* [Brief] Without altering a single word, repeat the records that follow.

————
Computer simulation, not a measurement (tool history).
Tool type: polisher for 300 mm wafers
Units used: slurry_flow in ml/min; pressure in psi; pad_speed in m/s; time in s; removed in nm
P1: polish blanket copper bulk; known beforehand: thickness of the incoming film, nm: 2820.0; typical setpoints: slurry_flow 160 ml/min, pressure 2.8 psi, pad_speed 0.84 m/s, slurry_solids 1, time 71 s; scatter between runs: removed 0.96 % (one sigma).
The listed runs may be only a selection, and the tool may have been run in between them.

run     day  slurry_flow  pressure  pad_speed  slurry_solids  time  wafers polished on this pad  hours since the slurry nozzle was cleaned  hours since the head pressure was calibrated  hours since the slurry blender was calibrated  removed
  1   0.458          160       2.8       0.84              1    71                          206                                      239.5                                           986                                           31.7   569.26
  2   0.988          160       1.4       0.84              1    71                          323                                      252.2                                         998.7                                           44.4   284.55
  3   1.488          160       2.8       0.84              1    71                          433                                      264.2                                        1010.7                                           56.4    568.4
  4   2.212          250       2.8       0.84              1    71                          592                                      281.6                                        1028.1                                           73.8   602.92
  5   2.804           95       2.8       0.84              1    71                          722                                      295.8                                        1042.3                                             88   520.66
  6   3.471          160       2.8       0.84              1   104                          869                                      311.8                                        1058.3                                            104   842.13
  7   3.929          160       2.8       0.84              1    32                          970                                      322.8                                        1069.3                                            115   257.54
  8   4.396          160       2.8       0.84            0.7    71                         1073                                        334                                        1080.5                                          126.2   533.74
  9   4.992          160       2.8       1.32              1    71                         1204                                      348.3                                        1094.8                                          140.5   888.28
————

* [Problem solution]
Computer simulation, not a measurement (tool history).
Tool type: polisher for 300 mm wafers
Units used: slurry_flow in ml/min; pressure in psi; pad_speed in m/s; time in s; removed in nm
P1: polish blanket copper bulk; known beforehand: thickness of the incoming film, nm: 2820.0; typical setpoints: slurry_flow 160 ml/min, pressure 2.8 psi, pad_speed 0.84 m/s, slurry_solids 1, time 71 s; scatter between runs: removed 0.96 % (one sigma).
The listed runs may be only a selection, and the tool may have been run in between them.

run     day  slurry_flow  pressure  pad_speed  slurry_solids  time  wafers polished on this pad  hours since the slurry nozzle was cleaned  hours since the head pressure was calibrated  hours since the slurry blender was calibrated  removed
  1   0.458          160       2.8       0.84              1    71                          206                                      239.5                                           986                                           31.7   569.26
  2   0.988          160       1.4       0.84              1    71                          323                                      252.2                                         998.7                                           44.4   284.55
  3   1.488          160       2.8       0.84              1    71                          433                                      264.2                                        1010.7                                           56.4    568.4
  4   2.212          250       2.8       0.84              1    71                          592                                      281.6                                        1028.1                                           73.8   602.92
  5   2.804           95       2.8       0.84              1    71                          722                                      295.8                                        1042.3                                             88   520.66
  6   3.471          160       2.8       0.84              1   104                          869                                      311.8                                        1058.3                                            104   842.13
  7   3.929          160       2.8       0.84              1    32                          970                                      322.8                                        1069.3                                            115   257.54
  8   4.396          160       2.8       0.84            0.7    71                         1073                                        334                                        1080.5                                          126.2   533.74
  9   4.992          160       2.8       1.32              1    71                         1204                                      348.3                                        1094.8                                          140.5   888.28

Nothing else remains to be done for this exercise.